## WORK ITEM
Nothing past the line containing "49 | LIFTOFF UL BAKE | 180 C" belongs in the output. Copy exactly every line of the data below from the first up to and including it.

## DATA SECTION
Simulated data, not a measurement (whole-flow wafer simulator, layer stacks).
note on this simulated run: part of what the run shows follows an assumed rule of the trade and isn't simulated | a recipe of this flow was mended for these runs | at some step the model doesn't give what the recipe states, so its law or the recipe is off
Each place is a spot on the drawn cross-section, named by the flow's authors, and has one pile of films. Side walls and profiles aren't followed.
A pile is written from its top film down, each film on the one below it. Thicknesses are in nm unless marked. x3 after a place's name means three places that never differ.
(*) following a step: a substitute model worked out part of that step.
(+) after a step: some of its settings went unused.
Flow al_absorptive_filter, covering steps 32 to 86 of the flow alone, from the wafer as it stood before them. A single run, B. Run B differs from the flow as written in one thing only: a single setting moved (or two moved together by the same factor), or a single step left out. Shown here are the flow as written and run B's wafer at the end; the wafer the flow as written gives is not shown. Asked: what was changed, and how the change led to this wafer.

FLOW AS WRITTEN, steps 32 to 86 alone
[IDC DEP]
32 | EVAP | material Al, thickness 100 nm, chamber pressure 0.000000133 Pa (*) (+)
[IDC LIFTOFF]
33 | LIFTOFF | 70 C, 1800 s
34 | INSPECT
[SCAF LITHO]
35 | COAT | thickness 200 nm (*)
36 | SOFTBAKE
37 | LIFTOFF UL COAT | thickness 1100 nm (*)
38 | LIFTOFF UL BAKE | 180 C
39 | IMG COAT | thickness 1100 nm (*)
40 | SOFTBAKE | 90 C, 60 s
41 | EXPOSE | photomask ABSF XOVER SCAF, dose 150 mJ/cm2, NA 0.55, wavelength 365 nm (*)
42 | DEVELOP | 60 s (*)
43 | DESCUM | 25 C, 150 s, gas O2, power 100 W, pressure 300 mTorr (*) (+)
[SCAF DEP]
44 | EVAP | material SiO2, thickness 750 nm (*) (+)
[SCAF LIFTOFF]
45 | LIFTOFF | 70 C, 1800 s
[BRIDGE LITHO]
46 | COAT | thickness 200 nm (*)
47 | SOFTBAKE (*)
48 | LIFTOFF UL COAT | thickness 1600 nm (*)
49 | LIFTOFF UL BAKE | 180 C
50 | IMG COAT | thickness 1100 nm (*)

## SOLUTION
Simulated data, not a measurement (whole-flow wafer simulator, layer stacks).
note on this simulated run: part of what the run shows follows an assumed rule of the trade and isn't simulated | a recipe of this flow was mended for these runs | at some step the model doesn't give what the recipe states, so its law or the recipe is off
Each place is a spot on the drawn cross-section, named by the flow's authors, and has one pile of films. Side walls and profiles aren't followed.
A pile is written from its top film down, each film on the one below it. Thicknesses are in nm unless marked. x3 after a place's name means three places that never differ.
(*) following a step: a substitute model worked out part of that step.
(+) after a step: some of its settings went unused.
Flow al_absorptive_filter, covering steps 32 to 86 of the flow alone, from the wafer as it stood before them. A single run, B. Run B differs from the flow as written in one thing only: a single setting moved (or two moved together by the same factor), or a single step left out. Shown here are the flow as written and run B's wafer at the end; the wafer the flow as written gives is not shown. Asked: what was changed, and how the change led to this wafer.

FLOW AS WRITTEN, steps 32 to 86 alone
[IDC DEP]
32 | EVAP | material Al, thickness 100 nm, chamber pressure 0.000000133 Pa (*) (+)
[IDC LIFTOFF]
33 | LIFTOFF | 70 C, 1800 s
34 | INSPECT
[SCAF LITHO]
35 | COAT | thickness 200 nm (*)
36 | SOFTBAKE
37 | LIFTOFF UL COAT | thickness 1100 nm (*)
38 | LIFTOFF UL BAKE | 180 C
39 | IMG COAT | thickness 1100 nm (*)
40 | SOFTBAKE | 90 C, 60 s
41 | EXPOSE | photomask ABSF XOVER SCAF, dose 150 mJ/cm2, NA 0.55, wavelength 365 nm (*)
42 | DEVELOP | 60 s (*)
43 | DESCUM | 25 C, 150 s, gas O2, power 100 W, pressure 300 mTorr (*) (+)
[SCAF DEP]
44 | EVAP | material SiO2, thickness 750 nm (*) (+)
[SCAF LIFTOFF]
45 | LIFTOFF | 70 C, 1800 s
[BRIDGE LITHO]
46 | COAT | thickness 200 nm (*)
47 | SOFTBAKE (*)
48 | LIFTOFF UL COAT | thickness 1600 nm (*)
49 | LIFTOFF UL BAKE | 180 C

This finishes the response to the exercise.